*** Block opens ***

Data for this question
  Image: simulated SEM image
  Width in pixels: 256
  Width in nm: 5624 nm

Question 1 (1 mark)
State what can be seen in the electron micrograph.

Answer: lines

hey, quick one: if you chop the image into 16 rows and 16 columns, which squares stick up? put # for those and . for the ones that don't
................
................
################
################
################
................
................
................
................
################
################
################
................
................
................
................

*** Block closes ***

◆ ACTIVITY: Return nothing but the lines from the first line of the listing through the line with "Answer: lines", please, keeping every one of them unchanged.

◆ ANSWER AREA:
Data for this question
  Image: simulated SEM image
  Width in pixels: 256
  Width in nm: 5624 nm

Question 1 (1 mark)
State what can be seen in the electron micrograph.

Answer: lines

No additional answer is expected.